— ACTIVITY —
For the material that follows, return exactly the lines from the one with "18 | EXPOSE" through the one with "29 | SOFTBAKE | KrF resist", both ends included.

— DATA FOR ANALYSIS —

☆ ☆ ☆ ☆

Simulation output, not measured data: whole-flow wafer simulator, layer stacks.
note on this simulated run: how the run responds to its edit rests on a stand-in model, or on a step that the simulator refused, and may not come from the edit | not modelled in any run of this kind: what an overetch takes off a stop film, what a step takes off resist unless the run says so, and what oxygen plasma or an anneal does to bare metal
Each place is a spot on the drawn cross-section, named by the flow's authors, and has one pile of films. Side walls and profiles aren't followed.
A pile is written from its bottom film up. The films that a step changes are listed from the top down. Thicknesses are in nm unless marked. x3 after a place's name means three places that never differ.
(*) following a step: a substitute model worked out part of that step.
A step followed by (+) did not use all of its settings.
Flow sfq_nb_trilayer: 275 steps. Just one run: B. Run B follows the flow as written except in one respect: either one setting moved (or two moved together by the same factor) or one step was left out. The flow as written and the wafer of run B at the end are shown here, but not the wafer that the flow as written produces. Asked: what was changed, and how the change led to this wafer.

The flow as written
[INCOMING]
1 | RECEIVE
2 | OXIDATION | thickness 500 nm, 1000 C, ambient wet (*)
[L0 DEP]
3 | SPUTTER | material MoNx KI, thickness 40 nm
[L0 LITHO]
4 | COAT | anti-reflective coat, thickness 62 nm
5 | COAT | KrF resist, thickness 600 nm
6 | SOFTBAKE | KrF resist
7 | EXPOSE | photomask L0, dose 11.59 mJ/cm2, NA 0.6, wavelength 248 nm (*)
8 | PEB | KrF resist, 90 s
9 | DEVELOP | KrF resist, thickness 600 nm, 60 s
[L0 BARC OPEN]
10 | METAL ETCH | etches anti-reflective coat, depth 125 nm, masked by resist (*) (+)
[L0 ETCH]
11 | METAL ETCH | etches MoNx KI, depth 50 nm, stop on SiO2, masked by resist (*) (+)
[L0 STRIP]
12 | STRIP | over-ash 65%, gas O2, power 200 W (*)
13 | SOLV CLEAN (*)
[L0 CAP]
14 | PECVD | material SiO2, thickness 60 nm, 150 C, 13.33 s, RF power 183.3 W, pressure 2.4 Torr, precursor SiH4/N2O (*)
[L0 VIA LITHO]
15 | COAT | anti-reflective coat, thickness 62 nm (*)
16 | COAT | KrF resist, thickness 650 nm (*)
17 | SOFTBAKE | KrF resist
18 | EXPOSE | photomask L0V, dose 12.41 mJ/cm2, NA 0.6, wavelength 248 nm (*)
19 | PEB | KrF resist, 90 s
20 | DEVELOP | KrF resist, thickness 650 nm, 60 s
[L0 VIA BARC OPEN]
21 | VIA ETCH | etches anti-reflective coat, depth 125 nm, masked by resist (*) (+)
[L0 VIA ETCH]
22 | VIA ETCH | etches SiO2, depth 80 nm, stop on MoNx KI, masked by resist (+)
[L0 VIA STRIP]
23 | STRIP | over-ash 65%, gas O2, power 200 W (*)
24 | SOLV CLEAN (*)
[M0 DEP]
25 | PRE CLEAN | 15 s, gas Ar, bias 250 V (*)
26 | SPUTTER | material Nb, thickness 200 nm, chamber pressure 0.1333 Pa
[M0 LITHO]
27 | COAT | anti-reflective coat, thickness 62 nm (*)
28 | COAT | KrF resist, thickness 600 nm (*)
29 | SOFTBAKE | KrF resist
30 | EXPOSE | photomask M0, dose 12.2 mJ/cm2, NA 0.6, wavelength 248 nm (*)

☆ ☆ ☆ ☆

— EXERCISE RESPONSE —
18 | EXPOSE | photomask L0V, dose 12.41 mJ/cm2, NA 0.6, wavelength 248 nm (*)
19 | PEB | KrF resist, 90 s
20 | DEVELOP | KrF resist, thickness 650 nm, 60 s
[L0 VIA BARC OPEN]
21 | VIA ETCH | etches anti-reflective coat, depth 125 nm, masked by resist (*) (+)
[L0 VIA ETCH]
22 | VIA ETCH | etches SiO2, depth 80 nm, stop on MoNx KI, masked by resist (+)
[L0 VIA STRIP]
23 | STRIP | over-ash 65%, gas O2, power 200 W (*)
24 | SOLV CLEAN (*)
[M0 DEP]
25 | PRE CLEAN | 15 s, gas Ar, bias 250 V (*)
26 | SPUTTER | material Nb, thickness 200 nm, chamber pressure 0.1333 Pa
[M0 LITHO]
27 | COAT | anti-reflective coat, thickness 62 nm (*)
28 | COAT | KrF resist, thickness 600 nm (*)
29 | SOFTBAKE | KrF resist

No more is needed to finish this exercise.